- **DATA SHOWN**:
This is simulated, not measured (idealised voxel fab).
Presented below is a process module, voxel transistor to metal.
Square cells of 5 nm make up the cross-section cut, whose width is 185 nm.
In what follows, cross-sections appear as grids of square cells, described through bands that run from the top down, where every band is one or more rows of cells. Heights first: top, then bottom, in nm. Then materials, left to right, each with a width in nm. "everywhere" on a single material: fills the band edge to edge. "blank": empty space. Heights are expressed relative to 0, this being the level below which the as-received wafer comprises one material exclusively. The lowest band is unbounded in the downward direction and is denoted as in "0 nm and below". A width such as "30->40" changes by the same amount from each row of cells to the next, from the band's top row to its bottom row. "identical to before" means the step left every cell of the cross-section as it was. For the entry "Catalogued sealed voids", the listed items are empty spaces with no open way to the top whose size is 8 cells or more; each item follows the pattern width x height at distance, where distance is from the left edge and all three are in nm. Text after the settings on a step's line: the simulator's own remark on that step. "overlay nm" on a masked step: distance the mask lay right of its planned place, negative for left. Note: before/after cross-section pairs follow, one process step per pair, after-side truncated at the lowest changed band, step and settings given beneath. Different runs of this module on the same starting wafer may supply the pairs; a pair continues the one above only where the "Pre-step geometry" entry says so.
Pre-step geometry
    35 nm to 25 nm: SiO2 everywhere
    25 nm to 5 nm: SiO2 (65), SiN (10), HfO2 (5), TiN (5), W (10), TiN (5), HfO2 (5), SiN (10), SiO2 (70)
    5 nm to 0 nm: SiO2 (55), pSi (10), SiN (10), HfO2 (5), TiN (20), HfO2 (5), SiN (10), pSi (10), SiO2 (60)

- **WORK REQUEST**:
Reproduce verbatim the range of lines that opens the records and closes with the line containing "Square cells of". Omit everything after it.

- **WRITTEN RESPONSE**:
This is simulated, not measured (idealised voxel fab).
Presented below is a process module, voxel transistor to metal.
Square cells of 5 nm make up the cross-section cut, whose width is 185 nm.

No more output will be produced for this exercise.